*** Source information ***

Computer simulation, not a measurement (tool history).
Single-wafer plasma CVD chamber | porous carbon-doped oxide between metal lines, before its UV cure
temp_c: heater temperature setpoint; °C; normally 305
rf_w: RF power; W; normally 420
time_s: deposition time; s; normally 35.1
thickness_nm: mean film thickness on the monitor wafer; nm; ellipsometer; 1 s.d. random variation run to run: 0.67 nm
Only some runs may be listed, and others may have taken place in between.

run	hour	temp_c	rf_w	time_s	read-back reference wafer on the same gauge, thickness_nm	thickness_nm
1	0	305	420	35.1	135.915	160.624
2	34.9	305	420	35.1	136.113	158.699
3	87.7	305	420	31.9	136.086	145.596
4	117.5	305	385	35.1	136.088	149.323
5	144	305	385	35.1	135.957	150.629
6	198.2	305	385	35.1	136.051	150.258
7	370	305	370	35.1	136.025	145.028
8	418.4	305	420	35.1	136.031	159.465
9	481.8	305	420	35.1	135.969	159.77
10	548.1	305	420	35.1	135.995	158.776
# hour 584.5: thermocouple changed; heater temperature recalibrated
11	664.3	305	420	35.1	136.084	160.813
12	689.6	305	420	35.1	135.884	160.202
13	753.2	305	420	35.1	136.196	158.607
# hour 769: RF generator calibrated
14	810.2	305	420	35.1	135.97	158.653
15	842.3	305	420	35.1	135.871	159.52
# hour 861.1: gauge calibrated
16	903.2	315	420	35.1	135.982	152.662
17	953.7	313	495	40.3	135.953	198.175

*** End of Source information ***

Output the data once more, exactly as it appears above.

Computer simulation, not a measurement (tool history).
Single-wafer plasma CVD chamber | porous carbon-doped oxide between metal lines, before its UV cure
temp_c: heater temperature setpoint; °C; normally 305
rf_w: RF power; W; normally 420
time_s: deposition time; s; normally 35.1
thickness_nm: mean film thickness on the monitor wafer; nm; ellipsometer; 1 s.d. random variation run to run: 0.67 nm
Only some runs may be listed, and others may have taken place in between.

run	hour	temp_c	rf_w	time_s	read-back reference wafer on the same gauge, thickness_nm	thickness_nm
1	0	305	420	35.1	135.915	160.624
2	34.9	305	420	35.1	136.113	158.699
3	87.7	305	420	31.9	136.086	145.596
4	117.5	305	385	35.1	136.088	149.323
5	144	305	385	35.1	135.957	150.629
6	198.2	305	385	35.1	136.051	150.258
7	370	305	370	35.1	136.025	145.028
8	418.4	305	420	35.1	136.031	159.465
9	481.8	305	420	35.1	135.969	159.77
10	548.1	305	420	35.1	135.995	158.776
# hour 584.5: thermocouple changed; heater temperature recalibrated
11	664.3	305	420	35.1	136.084	160.813
12	689.6	305	420	35.1	135.884	160.202
13	753.2	305	420	35.1	136.196	158.607
# hour 769: RF generator calibrated
14	810.2	305	420	35.1	135.97	158.653
15	842.3	305	420	35.1	135.871	159.52
# hour 861.1: gauge calibrated
16	903.2	315	420	35.1	135.982	152.662
17	953.7	313	495	40.3	135.953	198.175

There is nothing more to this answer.